EXERCISE -
Once you have read the records below, restate them word for word.

EXCERPTED DATA -
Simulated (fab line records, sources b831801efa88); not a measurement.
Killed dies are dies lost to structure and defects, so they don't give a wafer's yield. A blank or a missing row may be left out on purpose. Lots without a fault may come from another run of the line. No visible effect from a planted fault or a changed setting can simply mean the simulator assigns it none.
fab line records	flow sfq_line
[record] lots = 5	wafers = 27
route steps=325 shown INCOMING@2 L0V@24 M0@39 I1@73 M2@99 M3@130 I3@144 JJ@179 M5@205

RESPONSE -
Simulated (fab line records, sources b831801efa88); not a measurement.
Killed dies are dies lost to structure and defects, so they don't give a wafer's yield. A blank or a missing row may be left out on purpose. Lots without a fault may come from another run of the line. No visible effect from a planted fault or a changed setting can simply mean the simulator assigns it none.
fab line records	flow sfq_line
[record] lots = 5	wafers = 27
route steps=325 shown INCOMING@2 L0V@24 M0@39 I1@73 M2@99 M3@130 I3@144 JJ@179 M5@205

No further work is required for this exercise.